======
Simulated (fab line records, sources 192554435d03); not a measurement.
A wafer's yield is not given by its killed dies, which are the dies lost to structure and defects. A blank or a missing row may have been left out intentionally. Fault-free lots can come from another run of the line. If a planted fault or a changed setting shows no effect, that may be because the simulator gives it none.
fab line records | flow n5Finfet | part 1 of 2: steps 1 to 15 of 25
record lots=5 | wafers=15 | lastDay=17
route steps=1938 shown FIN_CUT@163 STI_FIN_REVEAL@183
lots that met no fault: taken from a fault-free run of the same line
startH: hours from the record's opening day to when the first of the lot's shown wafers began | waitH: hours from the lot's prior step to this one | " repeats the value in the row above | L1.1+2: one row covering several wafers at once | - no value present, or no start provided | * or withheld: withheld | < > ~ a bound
======

Work item: When the entries above are retyped, each line must stay exactly as it is.

Written solution:
Simulated (fab line records, sources 192554435d03); not a measurement.
A wafer's yield is not given by its killed dies, which are the dies lost to structure and defects. A blank or a missing row may have been left out intentionally. Fault-free lots can come from another run of the line. If a planted fault or a changed setting shows no effect, that may be because the simulator gives it none.
fab line records | flow n5Finfet | part 1 of 2: steps 1 to 15 of 25
record lots=5 | wafers=15 | lastDay=17
route steps=1938 shown FIN_CUT@163 STI_FIN_REVEAL@183
lots that met no fault: taken from a fault-free run of the same line
startH: hours from the record's opening day to when the first of the lot's shown wafers began | waitH: hours from the lot's prior step to this one | " repeats the value in the row above | L1.1+2: one row covering several wafers at once | - no value present, or no start provided | * or withheld: withheld | < > ~ a bound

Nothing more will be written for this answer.